What do the lines say, reproduced word for word, from the first of the entries below through the line bearing "4. Whole step"?

PROVIDED MATERIAL
---*---

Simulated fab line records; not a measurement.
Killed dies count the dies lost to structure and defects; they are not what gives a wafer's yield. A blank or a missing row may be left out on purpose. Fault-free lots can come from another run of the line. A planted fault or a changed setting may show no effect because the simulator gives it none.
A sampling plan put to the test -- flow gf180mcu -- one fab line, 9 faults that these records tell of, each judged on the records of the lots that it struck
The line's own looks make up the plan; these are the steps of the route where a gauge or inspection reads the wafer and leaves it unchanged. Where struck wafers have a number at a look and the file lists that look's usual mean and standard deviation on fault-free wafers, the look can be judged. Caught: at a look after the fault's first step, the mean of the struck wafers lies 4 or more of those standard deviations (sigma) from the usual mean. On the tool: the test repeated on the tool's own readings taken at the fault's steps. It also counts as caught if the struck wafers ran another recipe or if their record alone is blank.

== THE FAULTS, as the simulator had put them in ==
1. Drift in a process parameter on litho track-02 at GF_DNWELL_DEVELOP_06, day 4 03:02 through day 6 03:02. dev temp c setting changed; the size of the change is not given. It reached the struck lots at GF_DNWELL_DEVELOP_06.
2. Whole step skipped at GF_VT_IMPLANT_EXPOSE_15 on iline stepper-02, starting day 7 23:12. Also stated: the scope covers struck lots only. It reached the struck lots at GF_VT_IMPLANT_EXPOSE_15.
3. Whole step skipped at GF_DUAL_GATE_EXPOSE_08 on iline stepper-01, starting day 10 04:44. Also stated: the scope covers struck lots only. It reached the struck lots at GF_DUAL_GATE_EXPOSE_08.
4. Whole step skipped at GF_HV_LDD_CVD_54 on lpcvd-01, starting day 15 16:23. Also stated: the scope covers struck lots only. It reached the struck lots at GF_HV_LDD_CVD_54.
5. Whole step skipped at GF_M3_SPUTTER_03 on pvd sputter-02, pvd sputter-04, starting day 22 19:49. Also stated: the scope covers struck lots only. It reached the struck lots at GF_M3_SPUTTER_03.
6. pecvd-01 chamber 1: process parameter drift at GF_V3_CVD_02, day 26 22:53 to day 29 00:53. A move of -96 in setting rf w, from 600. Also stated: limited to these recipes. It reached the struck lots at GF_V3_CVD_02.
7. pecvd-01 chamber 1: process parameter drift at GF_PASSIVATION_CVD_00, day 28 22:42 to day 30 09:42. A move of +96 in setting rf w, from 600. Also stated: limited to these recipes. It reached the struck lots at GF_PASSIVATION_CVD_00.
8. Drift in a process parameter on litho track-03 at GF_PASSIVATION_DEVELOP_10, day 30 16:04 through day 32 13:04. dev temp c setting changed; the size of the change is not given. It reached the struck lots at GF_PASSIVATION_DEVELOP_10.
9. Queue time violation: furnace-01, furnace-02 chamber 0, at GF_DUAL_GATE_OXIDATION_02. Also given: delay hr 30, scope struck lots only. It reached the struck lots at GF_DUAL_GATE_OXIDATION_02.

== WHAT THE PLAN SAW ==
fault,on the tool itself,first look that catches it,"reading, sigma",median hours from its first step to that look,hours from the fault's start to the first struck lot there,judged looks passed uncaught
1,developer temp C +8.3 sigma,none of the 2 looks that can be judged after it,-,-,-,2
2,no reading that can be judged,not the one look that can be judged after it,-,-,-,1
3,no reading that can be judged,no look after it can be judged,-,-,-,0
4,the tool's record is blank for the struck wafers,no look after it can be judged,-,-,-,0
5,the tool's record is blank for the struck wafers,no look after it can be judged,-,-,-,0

---*---

YOUR RESPONSE
Simulated fab line records; not a measurement.
Killed dies count the dies lost to structure and defects; they are not what gives a wafer's yield. A blank or a missing row may be left out on purpose. Fault-free lots can come from another run of the line. A planted fault or a changed setting may show no effect because the simulator gives it none.
A sampling plan put to the test -- flow gf180mcu -- one fab line, 9 faults that these records tell of, each judged on the records of the lots that it struck
The line's own looks make up the plan; these are the steps of the route where a gauge or inspection reads the wafer and leaves it unchanged. Where struck wafers have a number at a look and the file lists that look's usual mean and standard deviation on fault-free wafers, the look can be judged. Caught: at a look after the fault's first step, the mean of the struck wafers lies 4 or more of those standard deviations (sigma) from the usual mean. On the tool: the test repeated on the tool's own readings taken at the fault's steps. It also counts as caught if the struck wafers ran another recipe or if their record alone is blank.

== THE FAULTS, as the simulator had put them in ==
1. Drift in a process parameter on litho track-02 at GF_DNWELL_DEVELOP_06, day 4 03:02 through day 6 03:02. dev temp c setting changed; the size of the change is not given. It reached the struck lots at GF_DNWELL_DEVELOP_06.
2. Whole step skipped at GF_VT_IMPLANT_EXPOSE_15 on iline stepper-02, starting day 7 23:12. Also stated: the scope covers struck lots only. It reached the struck lots at GF_VT_IMPLANT_EXPOSE_15.
3. Whole step skipped at GF_DUAL_GATE_EXPOSE_08 on iline stepper-01, starting day 10 04:44. Also stated: the scope covers struck lots only. It reached the struck lots at GF_DUAL_GATE_EXPOSE_08.
4. Whole step skipped at GF_HV_LDD_CVD_54 on lpcvd-01, starting day 15 16:23. Also stated: the scope covers struck lots only. It reached the struck lots at GF_HV_LDD_CVD_54.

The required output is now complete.